- Opening Delimiter -
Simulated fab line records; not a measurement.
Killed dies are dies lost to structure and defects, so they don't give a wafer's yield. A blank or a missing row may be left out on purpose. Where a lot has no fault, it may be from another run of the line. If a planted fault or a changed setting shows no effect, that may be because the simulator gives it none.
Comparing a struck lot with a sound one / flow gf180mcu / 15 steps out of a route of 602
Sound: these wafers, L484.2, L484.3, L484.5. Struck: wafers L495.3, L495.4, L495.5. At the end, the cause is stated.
- Closing Delimiter -

Work order ::
Each entry is to be retyped exactly as it appears.

Problem solution ::
Simulated fab line records; not a measurement.
Killed dies are dies lost to structure and defects, so they don't give a wafer's yield. A blank or a missing row may be left out on purpose. Where a lot has no fault, it may be from another run of the line. If a planted fault or a changed setting shows no effect, that may be because the simulator gives it none.
Comparing a struck lot with a sound one / flow gf180mcu / 15 steps out of a route of 602
Sound: these wafers, L484.2, L484.3, L484.5. Struck: wafers L495.3, L495.4, L495.5. At the end, the cause is stated.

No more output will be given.